**Assigned task**
Everything in the listing must be repeated word for word.

**Data extract**
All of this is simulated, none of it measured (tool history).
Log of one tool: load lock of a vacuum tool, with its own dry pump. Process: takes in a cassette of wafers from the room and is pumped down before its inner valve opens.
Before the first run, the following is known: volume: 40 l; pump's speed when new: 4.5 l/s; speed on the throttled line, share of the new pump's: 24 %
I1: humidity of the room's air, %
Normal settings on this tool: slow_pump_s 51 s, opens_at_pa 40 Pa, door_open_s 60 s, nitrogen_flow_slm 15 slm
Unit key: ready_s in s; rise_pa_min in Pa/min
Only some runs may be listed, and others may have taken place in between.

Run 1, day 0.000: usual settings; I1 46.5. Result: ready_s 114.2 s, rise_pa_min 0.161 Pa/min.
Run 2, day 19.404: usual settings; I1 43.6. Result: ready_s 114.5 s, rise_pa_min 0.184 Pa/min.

**Response area**
All of this is simulated, none of it measured (tool history).
Log of one tool: load lock of a vacuum tool, with its own dry pump. Process: takes in a cassette of wafers from the room and is pumped down before its inner valve opens.
Before the first run, the following is known: volume: 40 l; pump's speed when new: 4.5 l/s; speed on the throttled line, share of the new pump's: 24 %
I1: humidity of the room's air, %
Normal settings on this tool: slow_pump_s 51 s, opens_at_pa 40 Pa, door_open_s 60 s, nitrogen_flow_slm 15 slm
Unit key: ready_s in s; rise_pa_min in Pa/min
Only some runs may be listed, and others may have taken place in between.

Run 1, day 0.000: usual settings; I1 46.5. Result: ready_s 114.2 s, rise_pa_min 0.161 Pa/min.
Run 2, day 19.404: usual settings; I1 43.6. Result: ready_s 114.5 s, rise_pa_min 0.184 Pa/min.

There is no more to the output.